Work request:
When you output the entries, begin with the first line and end with the line containing "Could you send", keeping each line exactly as it is.

--------------------
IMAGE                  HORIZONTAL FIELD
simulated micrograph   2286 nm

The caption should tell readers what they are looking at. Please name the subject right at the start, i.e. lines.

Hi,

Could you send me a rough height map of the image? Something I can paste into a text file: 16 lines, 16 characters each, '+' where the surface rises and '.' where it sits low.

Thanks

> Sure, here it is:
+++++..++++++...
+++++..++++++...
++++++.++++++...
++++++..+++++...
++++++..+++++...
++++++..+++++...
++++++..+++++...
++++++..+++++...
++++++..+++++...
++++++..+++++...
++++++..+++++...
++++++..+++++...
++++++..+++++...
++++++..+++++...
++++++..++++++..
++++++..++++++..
--------------------

Your response:
IMAGE                  HORIZONTAL FIELD
simulated micrograph   2286 nm

The caption should tell readers what they are looking at. Please name the subject right at the start, i.e. lines.

Hi,

Could you send me a rough height map of the image? Something I can paste into a text file: 16 lines, 16 characters each, '+' where the surface rises and '.' where it sits low.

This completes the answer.